Listed entries:
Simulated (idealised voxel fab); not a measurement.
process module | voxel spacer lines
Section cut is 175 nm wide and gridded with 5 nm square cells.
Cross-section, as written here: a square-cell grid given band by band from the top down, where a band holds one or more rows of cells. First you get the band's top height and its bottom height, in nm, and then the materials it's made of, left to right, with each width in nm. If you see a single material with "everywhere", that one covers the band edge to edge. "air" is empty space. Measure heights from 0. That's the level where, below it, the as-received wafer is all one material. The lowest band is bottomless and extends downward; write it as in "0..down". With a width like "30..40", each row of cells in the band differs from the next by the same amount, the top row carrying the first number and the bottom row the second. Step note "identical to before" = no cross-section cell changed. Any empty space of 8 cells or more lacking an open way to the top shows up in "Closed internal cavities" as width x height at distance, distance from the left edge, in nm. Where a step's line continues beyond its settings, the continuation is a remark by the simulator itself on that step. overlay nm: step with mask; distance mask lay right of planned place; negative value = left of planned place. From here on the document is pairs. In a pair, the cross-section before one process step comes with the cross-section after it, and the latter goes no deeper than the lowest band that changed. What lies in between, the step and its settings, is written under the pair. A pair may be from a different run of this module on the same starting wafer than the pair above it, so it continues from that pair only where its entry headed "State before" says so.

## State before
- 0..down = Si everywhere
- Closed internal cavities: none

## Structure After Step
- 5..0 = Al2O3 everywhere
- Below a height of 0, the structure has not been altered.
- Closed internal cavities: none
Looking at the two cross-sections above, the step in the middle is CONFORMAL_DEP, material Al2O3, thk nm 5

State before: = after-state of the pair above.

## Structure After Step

Work item:
What are the exact lines from the beginning of the material through the line containing "Section cut is"? Write out those lines alone.

Answer space:
Simulated (idealised voxel fab); not a measurement.
process module | voxel spacer lines
Section cut is 175 nm wide and gridded with 5 nm square cells.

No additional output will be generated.